---*---

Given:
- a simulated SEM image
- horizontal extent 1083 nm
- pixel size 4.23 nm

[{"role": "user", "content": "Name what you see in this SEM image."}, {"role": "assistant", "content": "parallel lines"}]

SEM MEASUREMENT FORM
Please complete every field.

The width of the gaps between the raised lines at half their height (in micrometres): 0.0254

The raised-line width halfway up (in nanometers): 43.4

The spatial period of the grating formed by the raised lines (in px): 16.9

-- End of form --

---*---

From the line that has "- pixel size 4.23 nm" through the line that has "The raised-line width", copy every line exactly as it appears above, and leave out all others.

# Exercise response
- pixel size 4.23 nm

[{"role": "user", "content": "Name what you see in this SEM image."}, {"role": "assistant", "content": "parallel lines"}]

SEM MEASUREMENT FORM
Please complete every field.

The width of the gaps between the raised lines at half their height (in micrometres): 0.0254

The raised-line width halfway up (in nanometers): 43.4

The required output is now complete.